_Listed records:_
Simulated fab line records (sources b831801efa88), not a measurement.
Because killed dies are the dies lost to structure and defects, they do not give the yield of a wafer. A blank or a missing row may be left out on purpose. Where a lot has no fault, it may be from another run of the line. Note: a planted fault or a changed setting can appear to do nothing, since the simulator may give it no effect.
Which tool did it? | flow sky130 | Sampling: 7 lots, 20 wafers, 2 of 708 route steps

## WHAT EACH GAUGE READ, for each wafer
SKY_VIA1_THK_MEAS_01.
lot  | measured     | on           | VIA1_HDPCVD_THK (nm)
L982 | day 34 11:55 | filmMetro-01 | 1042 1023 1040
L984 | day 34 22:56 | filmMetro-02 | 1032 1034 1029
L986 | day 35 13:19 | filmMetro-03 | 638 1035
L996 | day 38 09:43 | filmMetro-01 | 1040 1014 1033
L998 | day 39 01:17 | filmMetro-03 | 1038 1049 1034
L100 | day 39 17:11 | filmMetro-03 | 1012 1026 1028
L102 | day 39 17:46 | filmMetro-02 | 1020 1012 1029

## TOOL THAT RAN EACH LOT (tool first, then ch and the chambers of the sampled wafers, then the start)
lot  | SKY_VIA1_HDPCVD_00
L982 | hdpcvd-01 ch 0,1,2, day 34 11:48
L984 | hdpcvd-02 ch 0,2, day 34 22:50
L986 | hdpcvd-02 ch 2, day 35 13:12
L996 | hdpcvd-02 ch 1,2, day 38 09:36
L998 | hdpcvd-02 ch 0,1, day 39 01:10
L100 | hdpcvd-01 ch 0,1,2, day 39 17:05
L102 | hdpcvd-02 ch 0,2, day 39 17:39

_Assigned task:_
All records above must be set down exactly, please.

_Response box:_
Simulated fab line records (sources b831801efa88), not a measurement.
Because killed dies are the dies lost to structure and defects, they do not give the yield of a wafer. A blank or a missing row may be left out on purpose. Where a lot has no fault, it may be from another run of the line. Note: a planted fault or a changed setting can appear to do nothing, since the simulator may give it no effect.
Which tool did it? | flow sky130 | Sampling: 7 lots, 20 wafers, 2 of 708 route steps

## WHAT EACH GAUGE READ, for each wafer
SKY_VIA1_THK_MEAS_01.
lot  | measured     | on           | VIA1_HDPCVD_THK (nm)
L982 | day 34 11:55 | filmMetro-01 | 1042 1023 1040
L984 | day 34 22:56 | filmMetro-02 | 1032 1034 1029
L986 | day 35 13:19 | filmMetro-03 | 638 1035
L996 | day 38 09:43 | filmMetro-01 | 1040 1014 1033
L998 | day 39 01:17 | filmMetro-03 | 1038 1049 1034
L100 | day 39 17:11 | filmMetro-03 | 1012 1026 1028
L102 | day 39 17:46 | filmMetro-02 | 1020 1012 1029

## TOOL THAT RAN EACH LOT (tool first, then ch and the chambers of the sampled wafers, then the start)
lot  | SKY_VIA1_HDPCVD_00
L982 | hdpcvd-01 ch 0,1,2, day 34 11:48
L984 | hdpcvd-02 ch 0,2, day 34 22:50
L986 | hdpcvd-02 ch 2, day 35 13:12
L996 | hdpcvd-02 ch 1,2, day 38 09:36
L998 | hdpcvd-02 ch 0,1, day 39 01:10
L100 | hdpcvd-01 ch 0,1,2, day 39 17:05
L102 | hdpcvd-02 ch 0,2, day 39 17:39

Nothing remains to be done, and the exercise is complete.